* **BRIEF**:
Set down the material in full. Keep every line exactly as it is.

==================================================

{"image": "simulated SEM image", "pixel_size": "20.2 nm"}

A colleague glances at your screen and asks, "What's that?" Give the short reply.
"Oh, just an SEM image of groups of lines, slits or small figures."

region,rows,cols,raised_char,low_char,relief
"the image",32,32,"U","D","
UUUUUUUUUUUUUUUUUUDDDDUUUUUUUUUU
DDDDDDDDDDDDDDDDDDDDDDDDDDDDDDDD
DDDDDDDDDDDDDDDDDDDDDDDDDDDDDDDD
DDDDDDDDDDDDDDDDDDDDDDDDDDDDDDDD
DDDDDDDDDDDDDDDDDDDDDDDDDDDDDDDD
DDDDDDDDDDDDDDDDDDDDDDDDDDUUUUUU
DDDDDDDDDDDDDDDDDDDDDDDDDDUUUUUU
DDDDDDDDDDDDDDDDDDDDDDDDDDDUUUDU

==================================================

* **EXERCISE OUTPUT**:
{"image": "simulated SEM image", "pixel_size": "20.2 nm"}

A colleague glances at your screen and asks, "What's that?" Give the short reply.
"Oh, just an SEM image of groups of lines, slits or small figures."

region,rows,cols,raised_char,low_char,relief
"the image",32,32,"U","D","
UUUUUUUUUUUUUUUUUUDDDDUUUUUUUUUU
DDDDDDDDDDDDDDDDDDDDDDDDDDDDDDDD
DDDDDDDDDDDDDDDDDDDDDDDDDDDDDDDD
DDDDDDDDDDDDDDDDDDDDDDDDDDDDDDDD
DDDDDDDDDDDDDDDDDDDDDDDDDDDDDDDD
DDDDDDDDDDDDDDDDDDDDDDDDDDUUUUUU
DDDDDDDDDDDDDDDDDDDDDDDDDDUUUUUU
DDDDDDDDDDDDDDDDDDDDDDDDDDDUUUDU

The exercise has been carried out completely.